[ASSIGNED TASK]
The material below holds a span beginning at the line with "Name of the" and ending at the line with "Each square cell". Quote that span exactly, both ends included, and only that span.

[INFORMATION SHOWN]
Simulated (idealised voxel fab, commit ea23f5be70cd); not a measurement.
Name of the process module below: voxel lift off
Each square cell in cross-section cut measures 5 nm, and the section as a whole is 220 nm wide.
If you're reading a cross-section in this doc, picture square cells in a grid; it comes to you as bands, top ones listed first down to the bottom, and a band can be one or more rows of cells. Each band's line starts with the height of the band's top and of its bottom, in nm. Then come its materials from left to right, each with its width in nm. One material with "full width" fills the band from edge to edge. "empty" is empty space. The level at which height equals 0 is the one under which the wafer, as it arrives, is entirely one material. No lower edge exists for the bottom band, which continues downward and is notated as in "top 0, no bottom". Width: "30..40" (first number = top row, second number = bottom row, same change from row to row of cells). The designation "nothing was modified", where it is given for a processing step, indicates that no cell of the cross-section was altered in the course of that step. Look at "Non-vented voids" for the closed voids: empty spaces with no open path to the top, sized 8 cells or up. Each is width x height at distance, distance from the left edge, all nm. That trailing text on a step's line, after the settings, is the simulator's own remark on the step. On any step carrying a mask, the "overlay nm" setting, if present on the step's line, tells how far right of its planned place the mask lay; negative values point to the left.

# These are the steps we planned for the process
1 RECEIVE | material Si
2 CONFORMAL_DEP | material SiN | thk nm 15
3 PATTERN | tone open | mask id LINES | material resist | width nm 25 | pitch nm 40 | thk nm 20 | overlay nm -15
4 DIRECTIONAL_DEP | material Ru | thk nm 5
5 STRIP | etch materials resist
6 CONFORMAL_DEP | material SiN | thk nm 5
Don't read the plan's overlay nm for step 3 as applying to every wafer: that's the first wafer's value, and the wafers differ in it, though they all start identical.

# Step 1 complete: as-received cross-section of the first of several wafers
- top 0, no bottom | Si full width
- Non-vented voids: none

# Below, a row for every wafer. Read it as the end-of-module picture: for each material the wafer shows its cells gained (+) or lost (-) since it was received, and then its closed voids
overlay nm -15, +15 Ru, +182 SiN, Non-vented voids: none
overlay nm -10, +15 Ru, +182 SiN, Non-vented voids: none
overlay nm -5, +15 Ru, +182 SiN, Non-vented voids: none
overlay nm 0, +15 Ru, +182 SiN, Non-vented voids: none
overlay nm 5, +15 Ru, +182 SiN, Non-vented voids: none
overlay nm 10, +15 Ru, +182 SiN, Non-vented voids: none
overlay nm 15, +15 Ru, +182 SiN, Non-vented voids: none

[WRITTEN REPLY]
Name of the process module below: voxel lift off
Each square cell in cross-section cut measures 5 nm, and the section as a whole is 220 nm wide.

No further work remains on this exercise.